§ **Assigned task**
Return exactly the span of lines in the following data that opens with the line containing "Notebook entry, SEM session" and closes with the line containing "Image saved. Seen". Include nothing else.

§ **Data for review**
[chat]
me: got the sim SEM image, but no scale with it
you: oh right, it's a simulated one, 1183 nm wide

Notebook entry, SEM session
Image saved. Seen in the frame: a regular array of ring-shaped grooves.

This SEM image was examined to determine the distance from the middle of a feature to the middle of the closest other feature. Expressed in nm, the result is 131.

§ **Exercise result**
Notebook entry, SEM session
Image saved. Seen in the frame: a regular array of ring-shaped grooves.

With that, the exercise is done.